Activity
Give a verbatim quotation of every record.

Data excerpts
---+---
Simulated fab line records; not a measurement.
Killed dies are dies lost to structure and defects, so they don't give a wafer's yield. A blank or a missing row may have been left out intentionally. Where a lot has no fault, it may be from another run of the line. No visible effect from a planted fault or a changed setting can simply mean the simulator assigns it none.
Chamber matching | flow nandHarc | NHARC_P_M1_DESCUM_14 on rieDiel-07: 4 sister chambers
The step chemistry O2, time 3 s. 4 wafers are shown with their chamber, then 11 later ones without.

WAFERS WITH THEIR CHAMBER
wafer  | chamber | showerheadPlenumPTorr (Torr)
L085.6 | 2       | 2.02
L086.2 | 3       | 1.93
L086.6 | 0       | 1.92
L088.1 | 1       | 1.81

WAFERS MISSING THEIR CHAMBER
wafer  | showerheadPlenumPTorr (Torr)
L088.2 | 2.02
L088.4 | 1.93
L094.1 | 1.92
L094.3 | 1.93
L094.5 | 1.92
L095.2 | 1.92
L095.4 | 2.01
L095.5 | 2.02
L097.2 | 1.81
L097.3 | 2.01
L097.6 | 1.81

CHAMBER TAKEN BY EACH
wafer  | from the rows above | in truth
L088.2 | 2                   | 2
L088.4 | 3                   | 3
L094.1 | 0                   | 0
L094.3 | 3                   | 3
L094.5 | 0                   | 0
---+---

Task response
Simulated fab line records; not a measurement.
Killed dies are dies lost to structure and defects, so they don't give a wafer's yield. A blank or a missing row may have been left out intentionally. Where a lot has no fault, it may be from another run of the line. No visible effect from a planted fault or a changed setting can simply mean the simulator assigns it none.
Chamber matching | flow nandHarc | NHARC_P_M1_DESCUM_14 on rieDiel-07: 4 sister chambers
The step chemistry O2, time 3 s. 4 wafers are shown with their chamber, then 11 later ones without.

WAFERS WITH THEIR CHAMBER
wafer  | chamber | showerheadPlenumPTorr (Torr)
L085.6 | 2       | 2.02
L086.2 | 3       | 1.93
L086.6 | 0       | 1.92
L088.1 | 1       | 1.81

WAFERS MISSING THEIR CHAMBER
wafer  | showerheadPlenumPTorr (Torr)
L088.2 | 2.02
L088.4 | 1.93
L094.1 | 1.92
L094.3 | 1.93
L094.5 | 1.92
L095.2 | 1.92
L095.4 | 2.01
L095.5 | 2.02
L097.2 | 1.81
L097.3 | 2.01
L097.6 | 1.81

CHAMBER TAKEN BY EACH
wafer  | from the rows above | in truth
L088.2 | 2                   | 2
L088.4 | 3                   | 3
L094.1 | 0                   | 0
L094.3 | 3                   | 3
L094.5 | 0                   | 0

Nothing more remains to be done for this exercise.